### Work order
The required output is the exact run of lines below that opens at the line with "It can be read" and closes at the line with "field: Ta +8.4".

### Listed entries
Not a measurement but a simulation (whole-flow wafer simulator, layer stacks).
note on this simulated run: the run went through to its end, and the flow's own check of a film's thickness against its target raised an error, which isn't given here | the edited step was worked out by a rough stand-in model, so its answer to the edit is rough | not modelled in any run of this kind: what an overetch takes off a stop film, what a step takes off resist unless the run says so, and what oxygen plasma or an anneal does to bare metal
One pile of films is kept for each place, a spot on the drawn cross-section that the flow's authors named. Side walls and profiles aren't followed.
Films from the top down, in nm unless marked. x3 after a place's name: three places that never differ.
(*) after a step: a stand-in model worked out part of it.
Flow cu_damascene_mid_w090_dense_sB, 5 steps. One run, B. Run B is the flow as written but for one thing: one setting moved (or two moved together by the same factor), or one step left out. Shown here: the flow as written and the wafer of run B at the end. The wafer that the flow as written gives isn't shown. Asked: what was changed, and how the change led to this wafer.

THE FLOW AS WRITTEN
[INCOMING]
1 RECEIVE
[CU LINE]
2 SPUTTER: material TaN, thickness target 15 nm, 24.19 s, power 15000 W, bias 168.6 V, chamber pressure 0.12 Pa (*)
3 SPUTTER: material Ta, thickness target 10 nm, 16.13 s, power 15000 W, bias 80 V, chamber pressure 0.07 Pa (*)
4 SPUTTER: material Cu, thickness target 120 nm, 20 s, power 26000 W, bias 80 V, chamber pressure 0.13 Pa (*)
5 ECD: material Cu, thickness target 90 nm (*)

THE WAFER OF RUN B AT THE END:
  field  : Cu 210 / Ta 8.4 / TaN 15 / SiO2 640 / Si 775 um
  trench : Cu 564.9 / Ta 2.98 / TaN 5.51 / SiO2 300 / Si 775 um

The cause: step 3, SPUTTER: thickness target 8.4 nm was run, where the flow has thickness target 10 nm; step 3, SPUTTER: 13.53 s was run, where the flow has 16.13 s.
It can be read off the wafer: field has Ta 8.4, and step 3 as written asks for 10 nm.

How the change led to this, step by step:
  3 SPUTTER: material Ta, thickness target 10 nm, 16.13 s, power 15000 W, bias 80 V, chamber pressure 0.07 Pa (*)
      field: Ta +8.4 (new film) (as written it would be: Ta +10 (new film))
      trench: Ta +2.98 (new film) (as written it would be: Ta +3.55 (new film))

### Task response
It can be read off the wafer: field has Ta 8.4, and step 3 as written asks for 10 nm.

How the change led to this, step by step:
  3 SPUTTER: material Ta, thickness target 10 nm, 16.13 s, power 15000 W, bias 80 V, chamber pressure 0.07 Pa (*)
      field: Ta +8.4 (new film) (as written it would be: Ta +10 (new film))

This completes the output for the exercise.